Work item: What is needed here is an exact copy of all the data.

Source material:

------------------------------------------------------------------------

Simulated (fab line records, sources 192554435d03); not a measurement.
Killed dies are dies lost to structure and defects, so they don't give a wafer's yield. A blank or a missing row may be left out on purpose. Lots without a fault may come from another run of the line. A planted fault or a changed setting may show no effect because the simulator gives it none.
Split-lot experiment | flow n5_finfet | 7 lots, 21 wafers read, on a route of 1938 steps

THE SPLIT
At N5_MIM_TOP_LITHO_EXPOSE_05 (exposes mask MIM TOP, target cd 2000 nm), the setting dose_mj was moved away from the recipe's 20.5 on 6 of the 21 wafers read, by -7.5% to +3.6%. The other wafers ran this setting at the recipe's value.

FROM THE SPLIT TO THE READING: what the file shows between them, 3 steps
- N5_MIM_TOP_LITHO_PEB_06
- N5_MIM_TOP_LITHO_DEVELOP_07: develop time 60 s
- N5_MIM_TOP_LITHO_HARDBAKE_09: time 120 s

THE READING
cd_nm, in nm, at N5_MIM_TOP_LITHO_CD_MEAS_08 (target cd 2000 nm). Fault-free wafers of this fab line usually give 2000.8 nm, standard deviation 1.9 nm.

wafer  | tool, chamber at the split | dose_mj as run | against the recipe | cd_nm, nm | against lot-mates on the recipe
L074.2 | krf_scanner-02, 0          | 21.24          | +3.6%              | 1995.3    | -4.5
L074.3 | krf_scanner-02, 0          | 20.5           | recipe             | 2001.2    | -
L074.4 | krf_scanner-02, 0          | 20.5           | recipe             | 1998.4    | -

------------------------------------------------------------------------

Worked solution:
Simulated (fab line records, sources 192554435d03); not a measurement.
Killed dies are dies lost to structure and defects, so they don't give a wafer's yield. A blank or a missing row may be left out on purpose. Lots without a fault may come from another run of the line. A planted fault or a changed setting may show no effect because the simulator gives it none.
Split-lot experiment | flow n5_finfet | 7 lots, 21 wafers read, on a route of 1938 steps

THE SPLIT
At N5_MIM_TOP_LITHO_EXPOSE_05 (exposes mask MIM TOP, target cd 2000 nm), the setting dose_mj was moved away from the recipe's 20.5 on 6 of the 21 wafers read, by -7.5% to +3.6%. The other wafers ran this setting at the recipe's value.

FROM THE SPLIT TO THE READING: what the file shows between them, 3 steps
- N5_MIM_TOP_LITHO_PEB_06
- N5_MIM_TOP_LITHO_DEVELOP_07: develop time 60 s
- N5_MIM_TOP_LITHO_HARDBAKE_09: time 120 s

THE READING
cd_nm, in nm, at N5_MIM_TOP_LITHO_CD_MEAS_08 (target cd 2000 nm). Fault-free wafers of this fab line usually give 2000.8 nm, standard deviation 1.9 nm.

wafer  | tool, chamber at the split | dose_mj as run | against the recipe | cd_nm, nm | against lot-mates on the recipe
L074.2 | krf_scanner-02, 0          | 21.24          | +3.6%              | 1995.3    | -4.5
L074.3 | krf_scanner-02, 0          | 20.5           | recipe             | 2001.2    | -
L074.4 | krf_scanner-02, 0          | 20.5           | recipe             | 1998.4    | -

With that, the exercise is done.